Recorded data:
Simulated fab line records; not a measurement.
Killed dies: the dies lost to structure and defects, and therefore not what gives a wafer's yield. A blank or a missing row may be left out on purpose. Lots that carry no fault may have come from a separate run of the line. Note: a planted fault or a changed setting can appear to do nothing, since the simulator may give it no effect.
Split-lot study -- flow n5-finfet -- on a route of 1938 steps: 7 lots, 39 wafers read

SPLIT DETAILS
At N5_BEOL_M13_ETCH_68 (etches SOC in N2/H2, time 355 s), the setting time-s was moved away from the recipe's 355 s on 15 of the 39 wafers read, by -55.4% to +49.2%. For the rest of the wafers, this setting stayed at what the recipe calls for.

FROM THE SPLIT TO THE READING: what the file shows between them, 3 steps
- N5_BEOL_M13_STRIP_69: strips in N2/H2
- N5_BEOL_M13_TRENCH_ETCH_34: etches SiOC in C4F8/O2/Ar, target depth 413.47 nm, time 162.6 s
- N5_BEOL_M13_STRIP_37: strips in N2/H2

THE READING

Required action:
From the first line of the listing above through the line that contains "- N5_BEOL_M13_STRIP_37: strips in N2/H2", set down each line without alteration, and nothing else.

Your response:
Simulated fab line records; not a measurement.
Killed dies: the dies lost to structure and defects, and therefore not what gives a wafer's yield. A blank or a missing row may be left out on purpose. Lots that carry no fault may have come from a separate run of the line. Note: a planted fault or a changed setting can appear to do nothing, since the simulator may give it no effect.
Split-lot study -- flow n5-finfet -- on a route of 1938 steps: 7 lots, 39 wafers read

SPLIT DETAILS
At N5_BEOL_M13_ETCH_68 (etches SOC in N2/H2, time 355 s), the setting time-s was moved away from the recipe's 355 s on 15 of the 39 wafers read, by -55.4% to +49.2%. For the rest of the wafers, this setting stayed at what the recipe calls for.

FROM THE SPLIT TO THE READING: what the file shows between them, 3 steps
- N5_BEOL_M13_STRIP_69: strips in N2/H2
- N5_BEOL_M13_TRENCH_ETCH_34: etches SiOC in C4F8/O2/Ar, target depth 413.47 nm, time 162.6 s
- N5_BEOL_M13_STRIP_37: strips in N2/H2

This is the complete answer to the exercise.